== Exercise ==
Return every line of the listing exactly as written.

################
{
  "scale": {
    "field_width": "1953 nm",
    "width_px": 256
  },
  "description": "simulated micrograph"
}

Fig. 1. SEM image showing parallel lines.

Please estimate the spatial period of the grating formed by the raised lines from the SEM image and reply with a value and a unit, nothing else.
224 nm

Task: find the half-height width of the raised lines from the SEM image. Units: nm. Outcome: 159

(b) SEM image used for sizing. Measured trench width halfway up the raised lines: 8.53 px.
################

== Task output ==
{
  "scale": {
    "field_width": "1953 nm",
    "width_px": 256
  },
  "description": "simulated micrograph"
}

Fig. 1. SEM image showing parallel lines.

Please estimate the spatial period of the grating formed by the raised lines from the SEM image and reply with a value and a unit, nothing else.
224 nm

Task: find the half-height width of the raised lines from the SEM image. Units: nm. Outcome: 159

(b) SEM image used for sizing. Measured trench width halfway up the raised lines: 8.53 px.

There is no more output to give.